Information:
===============
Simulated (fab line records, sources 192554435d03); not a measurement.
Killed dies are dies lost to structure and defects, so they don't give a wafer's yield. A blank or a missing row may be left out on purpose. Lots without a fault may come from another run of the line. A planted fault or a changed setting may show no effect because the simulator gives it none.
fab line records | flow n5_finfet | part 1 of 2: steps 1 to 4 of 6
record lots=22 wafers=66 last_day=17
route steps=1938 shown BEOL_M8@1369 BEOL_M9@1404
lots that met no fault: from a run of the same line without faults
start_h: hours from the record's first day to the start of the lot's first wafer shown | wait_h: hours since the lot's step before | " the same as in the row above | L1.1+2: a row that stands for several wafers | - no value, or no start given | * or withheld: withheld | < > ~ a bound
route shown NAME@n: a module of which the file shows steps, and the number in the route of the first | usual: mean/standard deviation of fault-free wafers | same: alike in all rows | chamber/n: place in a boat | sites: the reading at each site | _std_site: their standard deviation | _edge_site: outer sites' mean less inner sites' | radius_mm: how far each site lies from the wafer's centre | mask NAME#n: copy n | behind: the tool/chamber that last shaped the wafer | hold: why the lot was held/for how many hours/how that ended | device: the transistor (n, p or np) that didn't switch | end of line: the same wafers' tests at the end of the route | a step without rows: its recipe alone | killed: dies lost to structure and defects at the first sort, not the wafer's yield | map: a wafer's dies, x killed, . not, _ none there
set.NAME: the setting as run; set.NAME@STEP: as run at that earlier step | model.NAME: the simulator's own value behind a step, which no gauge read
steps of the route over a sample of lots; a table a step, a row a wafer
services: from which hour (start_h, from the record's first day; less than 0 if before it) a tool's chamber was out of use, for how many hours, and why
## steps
===============

What you should output is every line of the records above, from the first through the line containing "start_h: hours from", unchanged.

Task output:
Simulated (fab line records, sources 192554435d03); not a measurement.
Killed dies are dies lost to structure and defects, so they don't give a wafer's yield. A blank or a missing row may be left out on purpose. Lots without a fault may come from another run of the line. A planted fault or a changed setting may show no effect because the simulator gives it none.
fab line records | flow n5_finfet | part 1 of 2: steps 1 to 4 of 6
record lots=22 wafers=66 last_day=17
route steps=1938 shown BEOL_M8@1369 BEOL_M9@1404
lots that met no fault: from a run of the same line without faults
start_h: hours from the record's first day to the start of the lot's first wafer shown | wait_h: hours since the lot's step before | " the same as in the row above | L1.1+2: a row that stands for several wafers | - no value, or no start given | * or withheld: withheld | < > ~ a bound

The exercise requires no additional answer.